### Data supplied

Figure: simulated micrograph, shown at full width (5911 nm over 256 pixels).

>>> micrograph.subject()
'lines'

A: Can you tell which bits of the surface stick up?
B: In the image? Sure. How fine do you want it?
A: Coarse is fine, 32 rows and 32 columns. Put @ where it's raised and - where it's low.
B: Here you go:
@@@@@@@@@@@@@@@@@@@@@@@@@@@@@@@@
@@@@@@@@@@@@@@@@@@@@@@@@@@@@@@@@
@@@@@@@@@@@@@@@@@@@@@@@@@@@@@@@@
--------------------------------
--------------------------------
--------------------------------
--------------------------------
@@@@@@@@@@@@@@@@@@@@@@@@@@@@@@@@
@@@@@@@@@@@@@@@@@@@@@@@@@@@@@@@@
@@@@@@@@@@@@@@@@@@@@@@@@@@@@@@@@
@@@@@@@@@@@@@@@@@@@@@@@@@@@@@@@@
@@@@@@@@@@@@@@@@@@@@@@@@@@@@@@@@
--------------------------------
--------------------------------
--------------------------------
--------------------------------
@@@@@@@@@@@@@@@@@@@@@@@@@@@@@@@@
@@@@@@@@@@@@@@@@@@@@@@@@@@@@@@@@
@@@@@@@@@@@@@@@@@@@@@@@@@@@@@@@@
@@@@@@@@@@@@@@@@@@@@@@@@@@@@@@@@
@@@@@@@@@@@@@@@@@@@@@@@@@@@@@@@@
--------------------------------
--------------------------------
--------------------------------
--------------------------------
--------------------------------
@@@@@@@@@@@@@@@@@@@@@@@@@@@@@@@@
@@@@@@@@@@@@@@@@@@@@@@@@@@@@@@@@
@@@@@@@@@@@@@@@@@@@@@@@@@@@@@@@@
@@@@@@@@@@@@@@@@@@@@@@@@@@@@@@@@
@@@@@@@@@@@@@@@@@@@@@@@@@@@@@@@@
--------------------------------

######

Task item:
Beginning with the first line above, could you copy every line exactly, up to and including the one with "A: Coarse is"?

Reply:
Figure: simulated micrograph, shown at full width (5911 nm over 256 pixels).

>>> micrograph.subject()
'lines'

A: Can you tell which bits of the surface stick up?
B: In the image? Sure. How fine do you want it?
A: Coarse is fine, 32 rows and 32 columns. Put @ where it's raised and - where it's low.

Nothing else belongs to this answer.